# WORK TASK:
Give back every line of the material exactly, as it appears below.

# EXERCISE DATA:
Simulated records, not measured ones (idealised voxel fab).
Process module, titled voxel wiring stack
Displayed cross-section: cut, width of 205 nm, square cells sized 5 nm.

# RESPONSE AREA:
Simulated records, not measured ones (idealised voxel fab).
Process module, titled voxel wiring stack
Displayed cross-section: cut, width of 205 nm, square cells sized 5 nm.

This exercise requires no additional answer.